Entries provided Start Marker

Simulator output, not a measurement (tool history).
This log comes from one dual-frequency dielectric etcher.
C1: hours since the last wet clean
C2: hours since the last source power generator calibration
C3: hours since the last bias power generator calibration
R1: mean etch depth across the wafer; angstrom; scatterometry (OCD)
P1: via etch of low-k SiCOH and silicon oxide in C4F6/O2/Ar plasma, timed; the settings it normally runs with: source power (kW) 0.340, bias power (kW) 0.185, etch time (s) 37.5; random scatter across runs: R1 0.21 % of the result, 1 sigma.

Entries provided End Marker

Work request: Each line of the listing is to be duplicated exactly as it appears.

Expected answer:
Simulator output, not a measurement (tool history).
This log comes from one dual-frequency dielectric etcher.
C1: hours since the last wet clean
C2: hours since the last source power generator calibration
C3: hours since the last bias power generator calibration
R1: mean etch depth across the wafer; angstrom; scatterometry (OCD)
P1: via etch of low-k SiCOH and silicon oxide in C4F6/O2/Ar plasma, timed; the settings it normally runs with: source power (kW) 0.340, bias power (kW) 0.185, etch time (s) 37.5; random scatter across runs: R1 0.21 % of the result, 1 sigma.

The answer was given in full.